▶ [Assignment]: Nothing in the listing may change. Repeat all of it.

▶ [Dataset extract]:
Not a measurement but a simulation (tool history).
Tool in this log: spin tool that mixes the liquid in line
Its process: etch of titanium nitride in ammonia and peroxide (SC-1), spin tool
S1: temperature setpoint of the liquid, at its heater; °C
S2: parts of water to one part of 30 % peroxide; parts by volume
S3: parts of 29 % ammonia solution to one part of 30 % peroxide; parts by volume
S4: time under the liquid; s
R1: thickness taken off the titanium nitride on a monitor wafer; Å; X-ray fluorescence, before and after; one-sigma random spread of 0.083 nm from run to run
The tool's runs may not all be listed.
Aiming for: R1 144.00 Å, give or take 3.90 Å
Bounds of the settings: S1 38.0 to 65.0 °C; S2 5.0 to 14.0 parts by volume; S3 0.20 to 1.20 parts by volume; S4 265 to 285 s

▶ [Reply]:
Not a measurement but a simulation (tool history).
Tool in this log: spin tool that mixes the liquid in line
Its process: etch of titanium nitride in ammonia and peroxide (SC-1), spin tool
S1: temperature setpoint of the liquid, at its heater; °C
S2: parts of water to one part of 30 % peroxide; parts by volume
S3: parts of 29 % ammonia solution to one part of 30 % peroxide; parts by volume
S4: time under the liquid; s
R1: thickness taken off the titanium nitride on a monitor wafer; Å; X-ray fluorescence, before and after; one-sigma random spread of 0.083 nm from run to run
The tool's runs may not all be listed.
Aiming for: R1 144.00 Å, give or take 3.90 Å
Bounds of the settings: S1 38.0 to 65.0 °C; S2 5.0 to 14.0 parts by volume; S3 0.20 to 1.20 parts by volume; S4 265 to 285 s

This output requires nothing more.